→ **Recorded data**
::::
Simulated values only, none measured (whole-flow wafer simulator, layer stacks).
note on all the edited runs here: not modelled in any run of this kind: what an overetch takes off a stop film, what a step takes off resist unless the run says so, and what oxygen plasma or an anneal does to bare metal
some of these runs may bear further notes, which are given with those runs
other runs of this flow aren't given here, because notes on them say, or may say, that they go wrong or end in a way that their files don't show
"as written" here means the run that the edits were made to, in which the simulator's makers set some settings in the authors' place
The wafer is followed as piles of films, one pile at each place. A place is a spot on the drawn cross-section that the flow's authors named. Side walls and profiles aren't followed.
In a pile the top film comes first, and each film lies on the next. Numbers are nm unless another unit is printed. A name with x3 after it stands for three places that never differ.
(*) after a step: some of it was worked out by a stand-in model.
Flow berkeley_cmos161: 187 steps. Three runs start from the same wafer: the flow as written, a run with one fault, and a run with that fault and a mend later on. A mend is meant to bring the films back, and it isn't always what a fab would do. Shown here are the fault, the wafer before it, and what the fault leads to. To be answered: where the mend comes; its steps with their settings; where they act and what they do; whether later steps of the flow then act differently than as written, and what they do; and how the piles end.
::::

→ **Action item**
Retype the records above without changing a single word.

→ **Answer section**
Simulated values only, none measured (whole-flow wafer simulator, layer stacks).
note on all the edited runs here: not modelled in any run of this kind: what an overetch takes off a stop film, what a step takes off resist unless the run says so, and what oxygen plasma or an anneal does to bare metal
some of these runs may bear further notes, which are given with those runs
other runs of this flow aren't given here, because notes on them say, or may say, that they go wrong or end in a way that their files don't show
"as written" here means the run that the edits were made to, in which the simulator's makers set some settings in the authors' place
The wafer is followed as piles of films, one pile at each place. A place is a spot on the drawn cross-section that the flow's authors named. Side walls and profiles aren't followed.
In a pile the top film comes first, and each film lies on the next. Numbers are nm unless another unit is printed. A name with x3 after it stands for three places that never differ.
(*) after a step: some of it was worked out by a stand-in model.
Flow berkeley_cmos161: 187 steps. Three runs start from the same wafer: the flow as written, a run with one fault, and a run with that fault and a mend later on. A mend is meant to bring the films back, and it isn't always what a fab would do. Shown here are the fault, the wafer before it, and what the fault leads to. To be answered: where the mend comes; its steps with their settings; where they act and what they do; whether later steps of the flow then act differently than as written, and what they do; and how the piles end.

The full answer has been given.